Information given —
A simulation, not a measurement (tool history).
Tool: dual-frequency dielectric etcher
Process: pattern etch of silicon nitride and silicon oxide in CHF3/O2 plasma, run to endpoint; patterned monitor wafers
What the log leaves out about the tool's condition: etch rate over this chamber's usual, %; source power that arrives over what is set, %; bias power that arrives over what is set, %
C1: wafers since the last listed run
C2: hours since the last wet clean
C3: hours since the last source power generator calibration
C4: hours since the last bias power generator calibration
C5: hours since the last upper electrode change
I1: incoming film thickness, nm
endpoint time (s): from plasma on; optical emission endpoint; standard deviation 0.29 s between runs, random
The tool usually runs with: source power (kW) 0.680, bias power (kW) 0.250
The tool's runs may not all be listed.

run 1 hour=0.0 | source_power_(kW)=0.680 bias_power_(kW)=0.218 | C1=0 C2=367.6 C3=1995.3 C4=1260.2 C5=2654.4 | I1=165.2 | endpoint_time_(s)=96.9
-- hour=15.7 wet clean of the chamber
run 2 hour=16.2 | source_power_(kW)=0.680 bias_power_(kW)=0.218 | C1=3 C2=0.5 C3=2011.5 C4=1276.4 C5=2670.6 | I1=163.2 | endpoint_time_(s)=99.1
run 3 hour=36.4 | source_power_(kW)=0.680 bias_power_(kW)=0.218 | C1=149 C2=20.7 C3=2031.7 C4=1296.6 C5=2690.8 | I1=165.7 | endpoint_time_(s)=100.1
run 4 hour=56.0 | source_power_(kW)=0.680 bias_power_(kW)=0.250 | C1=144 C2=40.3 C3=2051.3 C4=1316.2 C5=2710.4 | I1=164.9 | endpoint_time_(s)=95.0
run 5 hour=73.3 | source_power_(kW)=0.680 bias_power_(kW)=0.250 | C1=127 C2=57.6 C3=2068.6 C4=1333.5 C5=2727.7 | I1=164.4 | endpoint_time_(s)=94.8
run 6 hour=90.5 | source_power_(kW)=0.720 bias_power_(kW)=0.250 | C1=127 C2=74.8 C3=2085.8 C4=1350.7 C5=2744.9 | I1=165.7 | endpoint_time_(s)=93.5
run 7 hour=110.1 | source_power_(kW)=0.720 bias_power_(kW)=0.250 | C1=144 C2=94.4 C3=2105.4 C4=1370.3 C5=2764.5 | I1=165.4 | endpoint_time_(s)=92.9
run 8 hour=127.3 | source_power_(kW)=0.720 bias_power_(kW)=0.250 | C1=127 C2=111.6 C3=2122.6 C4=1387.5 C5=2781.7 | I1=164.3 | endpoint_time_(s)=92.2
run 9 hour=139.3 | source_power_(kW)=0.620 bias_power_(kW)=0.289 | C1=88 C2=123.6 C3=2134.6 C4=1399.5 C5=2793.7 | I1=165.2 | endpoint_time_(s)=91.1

Exercise —
In the entries above, find the line holding "C1: wafers since the last listed run" and the line holding "endpoint time (s): from", then retype exactly those two lines and every line between them, and nothing else.

Exercise solution —
C1: wafers since the last listed run
C2: hours since the last wet clean
C3: hours since the last source power generator calibration
C4: hours since the last bias power generator calibration
C5: hours since the last upper electrode change
I1: incoming film thickness, nm
endpoint time (s): from plasma on; optical emission endpoint; standard deviation 0.29 s between runs, random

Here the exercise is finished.